* _TASK ITEM_: The reply to the records below should contain exactly the lines from the line with "C3: hours since" through the line with "P1: via etch", and nothing besides.

--- START ---

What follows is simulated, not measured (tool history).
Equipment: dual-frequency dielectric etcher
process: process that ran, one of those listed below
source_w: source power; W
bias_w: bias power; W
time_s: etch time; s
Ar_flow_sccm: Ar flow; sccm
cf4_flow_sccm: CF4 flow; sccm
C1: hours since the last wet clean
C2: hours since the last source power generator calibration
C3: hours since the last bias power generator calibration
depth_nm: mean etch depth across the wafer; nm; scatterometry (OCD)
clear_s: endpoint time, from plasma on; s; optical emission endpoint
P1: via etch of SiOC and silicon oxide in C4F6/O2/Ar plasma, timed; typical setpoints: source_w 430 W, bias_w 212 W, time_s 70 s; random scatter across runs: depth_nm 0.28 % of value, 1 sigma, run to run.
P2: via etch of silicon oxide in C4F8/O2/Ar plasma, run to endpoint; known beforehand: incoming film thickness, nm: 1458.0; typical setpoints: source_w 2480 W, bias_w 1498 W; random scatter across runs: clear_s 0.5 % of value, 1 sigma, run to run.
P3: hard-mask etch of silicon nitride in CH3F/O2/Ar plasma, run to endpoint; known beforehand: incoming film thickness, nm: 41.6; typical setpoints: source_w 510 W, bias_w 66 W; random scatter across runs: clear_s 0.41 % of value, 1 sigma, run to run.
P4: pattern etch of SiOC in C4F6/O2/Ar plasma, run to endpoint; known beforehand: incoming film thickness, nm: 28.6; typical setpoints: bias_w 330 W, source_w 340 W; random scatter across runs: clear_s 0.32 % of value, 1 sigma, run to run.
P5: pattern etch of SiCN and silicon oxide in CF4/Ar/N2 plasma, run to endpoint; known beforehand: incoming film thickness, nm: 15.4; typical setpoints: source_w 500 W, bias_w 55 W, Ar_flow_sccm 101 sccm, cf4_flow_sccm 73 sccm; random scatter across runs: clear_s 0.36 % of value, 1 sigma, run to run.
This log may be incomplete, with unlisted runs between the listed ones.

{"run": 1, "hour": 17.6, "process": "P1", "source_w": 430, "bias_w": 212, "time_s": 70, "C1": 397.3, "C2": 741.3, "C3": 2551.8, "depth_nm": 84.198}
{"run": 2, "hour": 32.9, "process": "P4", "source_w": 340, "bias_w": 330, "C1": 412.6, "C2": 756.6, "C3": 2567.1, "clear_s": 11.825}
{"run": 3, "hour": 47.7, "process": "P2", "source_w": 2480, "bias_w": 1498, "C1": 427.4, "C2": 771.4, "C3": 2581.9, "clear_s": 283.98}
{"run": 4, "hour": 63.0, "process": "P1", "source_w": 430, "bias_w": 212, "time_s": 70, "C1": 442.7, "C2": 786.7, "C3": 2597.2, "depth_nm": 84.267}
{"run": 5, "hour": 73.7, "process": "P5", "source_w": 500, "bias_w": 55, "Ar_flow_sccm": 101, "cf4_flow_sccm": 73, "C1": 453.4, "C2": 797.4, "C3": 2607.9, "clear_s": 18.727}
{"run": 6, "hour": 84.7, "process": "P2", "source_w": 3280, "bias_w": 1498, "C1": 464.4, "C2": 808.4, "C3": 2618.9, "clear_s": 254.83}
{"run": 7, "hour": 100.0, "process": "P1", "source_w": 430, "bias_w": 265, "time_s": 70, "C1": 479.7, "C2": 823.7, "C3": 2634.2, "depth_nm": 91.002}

--- END ---

* _RESPONSE AREA_:
C3: hours since the last bias power generator calibration
depth_nm: mean etch depth across the wafer; nm; scatterometry (OCD)
clear_s: endpoint time, from plasma on; s; optical emission endpoint
P1: via etch of SiOC and silicon oxide in C4F6/O2/Ar plasma, timed; typical setpoints: source_w 430 W, bias_w 212 W, time_s 70 s; random scatter across runs: depth_nm 0.28 % of value, 1 sigma, run to run.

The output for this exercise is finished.